— REQUIREMENT —
Your response should consist of every line below, reproduced without alteration.

— DATA —
=== Section Start ===

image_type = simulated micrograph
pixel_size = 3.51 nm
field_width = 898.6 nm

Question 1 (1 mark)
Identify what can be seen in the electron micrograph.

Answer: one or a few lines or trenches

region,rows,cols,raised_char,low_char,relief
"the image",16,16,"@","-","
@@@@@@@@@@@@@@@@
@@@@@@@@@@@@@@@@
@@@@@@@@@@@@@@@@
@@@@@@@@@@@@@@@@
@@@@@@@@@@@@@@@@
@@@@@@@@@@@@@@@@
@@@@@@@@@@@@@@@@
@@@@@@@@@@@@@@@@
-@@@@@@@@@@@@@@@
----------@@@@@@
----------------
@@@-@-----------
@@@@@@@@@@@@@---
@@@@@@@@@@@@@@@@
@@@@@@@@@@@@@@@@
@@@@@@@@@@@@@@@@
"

=== Section End ===

— ANSWER SECTION —
image_type = simulated micrograph
pixel_size = 3.51 nm
field_width = 898.6 nm

Question 1 (1 mark)
Identify what can be seen in the electron micrograph.

Answer: one or a few lines or trenches

region,rows,cols,raised_char,low_char,relief
"the image",16,16,"@","-","
@@@@@@@@@@@@@@@@
@@@@@@@@@@@@@@@@
@@@@@@@@@@@@@@@@
@@@@@@@@@@@@@@@@
@@@@@@@@@@@@@@@@
@@@@@@@@@@@@@@@@
@@@@@@@@@@@@@@@@
@@@@@@@@@@@@@@@@
-@@@@@@@@@@@@@@@
----------@@@@@@
----------------
@@@-@-----------
@@@@@@@@@@@@@---
@@@@@@@@@@@@@@@@
@@@@@@@@@@@@@@@@
@@@@@@@@@@@@@@@@
"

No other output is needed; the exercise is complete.